[Information]
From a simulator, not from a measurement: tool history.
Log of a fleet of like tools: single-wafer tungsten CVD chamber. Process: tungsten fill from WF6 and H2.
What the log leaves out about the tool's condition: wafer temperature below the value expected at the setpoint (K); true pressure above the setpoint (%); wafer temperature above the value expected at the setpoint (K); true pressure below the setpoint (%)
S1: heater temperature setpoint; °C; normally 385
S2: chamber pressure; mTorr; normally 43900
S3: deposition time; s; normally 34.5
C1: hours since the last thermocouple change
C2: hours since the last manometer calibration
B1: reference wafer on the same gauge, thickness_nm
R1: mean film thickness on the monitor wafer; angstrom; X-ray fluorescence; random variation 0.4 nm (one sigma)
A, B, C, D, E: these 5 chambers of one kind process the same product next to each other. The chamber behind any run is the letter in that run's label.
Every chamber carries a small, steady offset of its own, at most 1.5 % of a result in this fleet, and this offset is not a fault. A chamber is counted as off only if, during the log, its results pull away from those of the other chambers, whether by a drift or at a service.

[Assigned task] Please transcribe every entry above exactly as it appears.

[Written answer]
From a simulator, not from a measurement: tool history.
Log of a fleet of like tools: single-wafer tungsten CVD chamber. Process: tungsten fill from WF6 and H2.
What the log leaves out about the tool's condition: wafer temperature below the value expected at the setpoint (K); true pressure above the setpoint (%); wafer temperature above the value expected at the setpoint (K); true pressure below the setpoint (%)
S1: heater temperature setpoint; °C; normally 385
S2: chamber pressure; mTorr; normally 43900
S3: deposition time; s; normally 34.5
C1: hours since the last thermocouple change
C2: hours since the last manometer calibration
B1: reference wafer on the same gauge, thickness_nm
R1: mean film thickness on the monitor wafer; angstrom; X-ray fluorescence; random variation 0.4 nm (one sigma)
A, B, C, D, E: these 5 chambers of one kind process the same product next to each other. The chamber behind any run is the letter in that run's label.
Every chamber carries a small, steady offset of its own, at most 1.5 % of a result in this fleet, and this offset is not a fault. A chamber is counted as off only if, during the log, its results pull away from those of the other chambers, whether by a drift or at a service.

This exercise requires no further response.